Task item:
Output every line from the beginning of the records through the line that contains "quantity,unit,value", exactly as it appears.

□ □ □ □

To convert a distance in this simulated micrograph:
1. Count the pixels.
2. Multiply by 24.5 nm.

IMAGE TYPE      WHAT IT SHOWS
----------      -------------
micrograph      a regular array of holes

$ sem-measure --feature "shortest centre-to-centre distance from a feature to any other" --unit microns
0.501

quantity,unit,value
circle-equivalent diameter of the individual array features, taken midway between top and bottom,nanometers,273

□ □ □ □

Reply:
To convert a distance in this simulated micrograph:
1. Count the pixels.
2. Multiply by 24.5 nm.

IMAGE TYPE      WHAT IT SHOWS
----------      -------------
micrograph      a regular array of holes

$ sem-measure --feature "shortest centre-to-centre distance from a feature to any other" --unit microns
0.501

quantity,unit,value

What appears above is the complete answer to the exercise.